- **Task item**: The line that contains "Usual recipe: heater" marks the end: retype the data below exactly from its first line through that line.

- **Extracted records**:
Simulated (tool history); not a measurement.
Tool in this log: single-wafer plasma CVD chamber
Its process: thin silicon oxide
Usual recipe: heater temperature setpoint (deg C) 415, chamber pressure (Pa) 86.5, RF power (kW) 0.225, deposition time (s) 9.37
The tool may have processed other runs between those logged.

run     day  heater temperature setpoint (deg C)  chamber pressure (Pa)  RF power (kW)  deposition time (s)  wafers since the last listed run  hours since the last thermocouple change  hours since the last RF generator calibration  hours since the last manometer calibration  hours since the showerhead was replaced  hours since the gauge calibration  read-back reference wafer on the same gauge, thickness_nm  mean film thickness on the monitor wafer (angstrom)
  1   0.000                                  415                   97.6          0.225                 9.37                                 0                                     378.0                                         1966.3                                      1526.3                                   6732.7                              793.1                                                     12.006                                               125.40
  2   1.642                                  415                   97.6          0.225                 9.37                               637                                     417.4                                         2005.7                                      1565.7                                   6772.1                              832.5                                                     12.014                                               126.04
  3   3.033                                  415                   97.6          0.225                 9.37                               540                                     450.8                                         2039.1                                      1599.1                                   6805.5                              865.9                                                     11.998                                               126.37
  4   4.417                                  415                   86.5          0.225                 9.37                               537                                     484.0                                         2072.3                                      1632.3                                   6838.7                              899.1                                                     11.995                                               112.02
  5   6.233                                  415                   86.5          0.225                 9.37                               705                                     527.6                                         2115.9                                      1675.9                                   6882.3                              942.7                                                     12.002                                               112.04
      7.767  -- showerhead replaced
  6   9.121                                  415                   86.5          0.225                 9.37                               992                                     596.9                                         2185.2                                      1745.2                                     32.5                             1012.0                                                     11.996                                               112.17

- **Exercise result**:
Simulated (tool history); not a measurement.
Tool in this log: single-wafer plasma CVD chamber
Its process: thin silicon oxide
Usual recipe: heater temperature setpoint (deg C) 415, chamber pressure (Pa) 86.5, RF power (kW) 0.225, deposition time (s) 9.37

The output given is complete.